####
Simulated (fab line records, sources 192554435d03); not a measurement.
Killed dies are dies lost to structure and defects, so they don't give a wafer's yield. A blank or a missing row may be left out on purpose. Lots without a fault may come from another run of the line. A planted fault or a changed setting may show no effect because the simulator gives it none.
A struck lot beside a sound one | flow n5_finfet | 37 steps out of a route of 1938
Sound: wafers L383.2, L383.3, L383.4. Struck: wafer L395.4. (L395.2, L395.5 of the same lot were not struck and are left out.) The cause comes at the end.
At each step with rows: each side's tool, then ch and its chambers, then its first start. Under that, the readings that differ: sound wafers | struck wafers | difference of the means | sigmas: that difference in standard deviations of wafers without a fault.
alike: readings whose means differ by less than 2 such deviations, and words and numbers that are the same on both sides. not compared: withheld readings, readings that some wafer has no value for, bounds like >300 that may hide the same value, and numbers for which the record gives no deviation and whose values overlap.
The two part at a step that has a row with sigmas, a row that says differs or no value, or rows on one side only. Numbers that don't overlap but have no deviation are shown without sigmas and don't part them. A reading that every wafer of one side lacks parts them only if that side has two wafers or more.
####

Please return every line of the data, unaltered.

Simulated (fab line records, sources 192554435d03); not a measurement.
Killed dies are dies lost to structure and defects, so they don't give a wafer's yield. A blank or a missing row may be left out on purpose. Lots without a fault may come from another run of the line. A planted fault or a changed setting may show no effect because the simulator gives it none.
A struck lot beside a sound one | flow n5_finfet | 37 steps out of a route of 1938
Sound: wafers L383.2, L383.3, L383.4. Struck: wafer L395.4. (L395.2, L395.5 of the same lot were not struck and are left out.) The cause comes at the end.
At each step with rows: each side's tool, then ch and its chambers, then its first start. Under that, the readings that differ: sound wafers | struck wafers | difference of the means | sigmas: that difference in standard deviations of wafers without a fault.
alike: readings whose means differ by less than 2 such deviations, and words and numbers that are the same on both sides. not compared: withheld readings, readings that some wafer has no value for, bounds like >300 that may hide the same value, and numbers for which the record gives no deviation and whose values overlap.
The two part at a step that has a row with sigmas, a row that says differs or no value, or rows on one side only. Numbers that don't overlap but have no deviation are shown without sigmas and don't part them. A reading that every wafer of one side lacks parts them only if that side has two wafers or more.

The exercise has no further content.